┌──

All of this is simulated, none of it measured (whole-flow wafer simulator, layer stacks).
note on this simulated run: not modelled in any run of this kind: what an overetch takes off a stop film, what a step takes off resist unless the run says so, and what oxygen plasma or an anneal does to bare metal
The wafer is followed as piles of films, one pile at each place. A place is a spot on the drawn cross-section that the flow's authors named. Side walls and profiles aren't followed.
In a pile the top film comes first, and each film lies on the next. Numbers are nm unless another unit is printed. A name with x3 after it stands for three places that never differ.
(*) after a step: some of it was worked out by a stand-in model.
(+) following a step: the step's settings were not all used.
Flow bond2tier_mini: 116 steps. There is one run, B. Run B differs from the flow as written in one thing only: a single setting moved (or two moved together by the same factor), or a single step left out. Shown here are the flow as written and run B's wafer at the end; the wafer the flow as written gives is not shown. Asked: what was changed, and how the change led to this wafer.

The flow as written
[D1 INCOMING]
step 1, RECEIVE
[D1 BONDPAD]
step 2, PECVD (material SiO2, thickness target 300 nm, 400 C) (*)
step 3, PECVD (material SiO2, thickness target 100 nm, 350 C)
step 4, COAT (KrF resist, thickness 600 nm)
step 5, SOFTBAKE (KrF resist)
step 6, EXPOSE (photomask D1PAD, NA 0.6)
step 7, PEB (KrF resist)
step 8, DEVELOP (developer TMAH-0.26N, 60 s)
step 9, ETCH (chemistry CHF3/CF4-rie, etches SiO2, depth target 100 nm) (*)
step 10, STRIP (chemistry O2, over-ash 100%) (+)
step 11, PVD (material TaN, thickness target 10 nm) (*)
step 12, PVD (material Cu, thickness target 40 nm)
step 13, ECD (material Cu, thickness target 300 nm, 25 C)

└──

> Work order
Starting at the line above that contains "step 5, SOFTBAKE (KrF resist)", repeat each line exactly up to and including the line that contains "step 12, PVD", and stop there.

> Written response
step 5, SOFTBAKE (KrF resist)
step 6, EXPOSE (photomask D1PAD, NA 0.6)
step 7, PEB (KrF resist)
step 8, DEVELOP (developer TMAH-0.26N, 60 s)
step 9, ETCH (chemistry CHF3/CF4-rie, etches SiO2, depth target 100 nm) (*)
step 10, STRIP (chemistry O2, over-ash 100%) (+)
step 11, PVD (material TaN, thickness target 10 nm) (*)
step 12, PVD (material Cu, thickness target 40 nm)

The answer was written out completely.